═══ Excerpted data ═══
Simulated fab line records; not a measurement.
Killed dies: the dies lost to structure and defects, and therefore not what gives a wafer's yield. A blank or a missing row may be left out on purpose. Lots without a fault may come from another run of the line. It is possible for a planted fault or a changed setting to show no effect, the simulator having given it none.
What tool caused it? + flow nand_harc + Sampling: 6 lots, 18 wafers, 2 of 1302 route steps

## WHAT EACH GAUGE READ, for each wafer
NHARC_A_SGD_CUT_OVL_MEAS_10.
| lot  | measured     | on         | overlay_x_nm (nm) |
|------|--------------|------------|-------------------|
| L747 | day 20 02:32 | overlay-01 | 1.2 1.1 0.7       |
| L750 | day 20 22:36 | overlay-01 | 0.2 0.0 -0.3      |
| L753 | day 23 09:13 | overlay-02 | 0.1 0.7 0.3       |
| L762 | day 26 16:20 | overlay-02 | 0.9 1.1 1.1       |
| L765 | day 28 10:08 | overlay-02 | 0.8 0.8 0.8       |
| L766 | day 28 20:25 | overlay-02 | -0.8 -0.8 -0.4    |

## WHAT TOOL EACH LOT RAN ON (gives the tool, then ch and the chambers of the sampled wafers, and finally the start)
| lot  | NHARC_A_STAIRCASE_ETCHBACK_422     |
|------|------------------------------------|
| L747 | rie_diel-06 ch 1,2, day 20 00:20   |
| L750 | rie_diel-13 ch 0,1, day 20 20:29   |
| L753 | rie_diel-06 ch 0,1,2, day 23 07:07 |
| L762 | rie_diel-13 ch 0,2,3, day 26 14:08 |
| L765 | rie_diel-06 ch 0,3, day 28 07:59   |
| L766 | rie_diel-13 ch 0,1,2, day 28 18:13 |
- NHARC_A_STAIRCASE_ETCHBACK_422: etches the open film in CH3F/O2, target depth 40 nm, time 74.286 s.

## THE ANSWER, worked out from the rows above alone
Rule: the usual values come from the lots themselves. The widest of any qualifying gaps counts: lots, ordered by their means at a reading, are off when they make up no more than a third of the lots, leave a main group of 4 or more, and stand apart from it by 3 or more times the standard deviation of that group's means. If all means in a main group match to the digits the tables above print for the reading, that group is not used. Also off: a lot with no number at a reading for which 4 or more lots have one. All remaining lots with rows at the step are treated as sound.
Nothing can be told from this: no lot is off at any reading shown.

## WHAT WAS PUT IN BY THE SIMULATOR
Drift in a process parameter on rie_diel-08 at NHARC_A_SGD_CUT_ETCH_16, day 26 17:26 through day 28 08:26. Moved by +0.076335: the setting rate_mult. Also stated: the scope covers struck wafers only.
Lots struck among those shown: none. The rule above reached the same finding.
═══

Task item — Set the material down exactly as written, starting at its first line. The line containing "- NHARC_A_STAIRCASE_ETCHBACK_422: etches" is the last one to include.

Response area —
Simulated fab line records; not a measurement.
Killed dies: the dies lost to structure and defects, and therefore not what gives a wafer's yield. A blank or a missing row may be left out on purpose. Lots without a fault may come from another run of the line. It is possible for a planted fault or a changed setting to show no effect, the simulator having given it none.
What tool caused it? + flow nand_harc + Sampling: 6 lots, 18 wafers, 2 of 1302 route steps

## WHAT EACH GAUGE READ, for each wafer
NHARC_A_SGD_CUT_OVL_MEAS_10.
| lot  | measured     | on         | overlay_x_nm (nm) |
|------|--------------|------------|-------------------|
| L747 | day 20 02:32 | overlay-01 | 1.2 1.1 0.7       |
| L750 | day 20 22:36 | overlay-01 | 0.2 0.0 -0.3      |
| L753 | day 23 09:13 | overlay-02 | 0.1 0.7 0.3       |
| L762 | day 26 16:20 | overlay-02 | 0.9 1.1 1.1       |
| L765 | day 28 10:08 | overlay-02 | 0.8 0.8 0.8       |
| L766 | day 28 20:25 | overlay-02 | -0.8 -0.8 -0.4    |

## WHAT TOOL EACH LOT RAN ON (gives the tool, then ch and the chambers of the sampled wafers, and finally the start)
| lot  | NHARC_A_STAIRCASE_ETCHBACK_422     |
|------|------------------------------------|
| L747 | rie_diel-06 ch 1,2, day 20 00:20   |
| L750 | rie_diel-13 ch 0,1, day 20 20:29   |
| L753 | rie_diel-06 ch 0,1,2, day 23 07:07 |
| L762 | rie_diel-13 ch 0,2,3, day 26 14:08 |
| L765 | rie_diel-06 ch 0,3, day 28 07:59   |
| L766 | rie_diel-13 ch 0,1,2, day 28 18:13 |
- NHARC_A_STAIRCASE_ETCHBACK_422: etches the open film in CH3F/O2, target depth 40 nm, time 74.286 s.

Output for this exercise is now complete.